## BRIEF
The expected output is a verbatim reprint of the lines from the beginning of the data that follows through the line that contains "LLLLLLLHHLLLLLLH".

Segment Open

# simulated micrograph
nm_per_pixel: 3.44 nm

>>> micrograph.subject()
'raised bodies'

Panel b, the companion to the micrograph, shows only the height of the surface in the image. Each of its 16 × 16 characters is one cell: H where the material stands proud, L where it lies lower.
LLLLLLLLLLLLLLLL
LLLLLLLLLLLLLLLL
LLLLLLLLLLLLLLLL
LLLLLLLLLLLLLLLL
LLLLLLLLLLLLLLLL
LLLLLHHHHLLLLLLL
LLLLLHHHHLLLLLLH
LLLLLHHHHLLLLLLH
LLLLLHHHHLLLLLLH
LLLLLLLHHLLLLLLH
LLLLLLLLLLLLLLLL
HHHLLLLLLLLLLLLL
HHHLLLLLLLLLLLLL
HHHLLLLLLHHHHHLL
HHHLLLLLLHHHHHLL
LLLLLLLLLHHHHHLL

Segment Closed

## REPLY
# simulated micrograph
nm_per_pixel: 3.44 nm

>>> micrograph.subject()
'raised bodies'

Panel b, the companion to the micrograph, shows only the height of the surface in the image. Each of its 16 × 16 characters is one cell: H where the material stands proud, L where it lies lower.
LLLLLLLLLLLLLLLL
LLLLLLLLLLLLLLLL
LLLLLLLLLLLLLLLL
LLLLLLLLLLLLLLLL
LLLLLLLLLLLLLLLL
LLLLLHHHHLLLLLLL
LLLLLHHHHLLLLLLH
LLLLLHHHHLLLLLLH
LLLLLHHHHLLLLLLH
LLLLLLLHHLLLLLLH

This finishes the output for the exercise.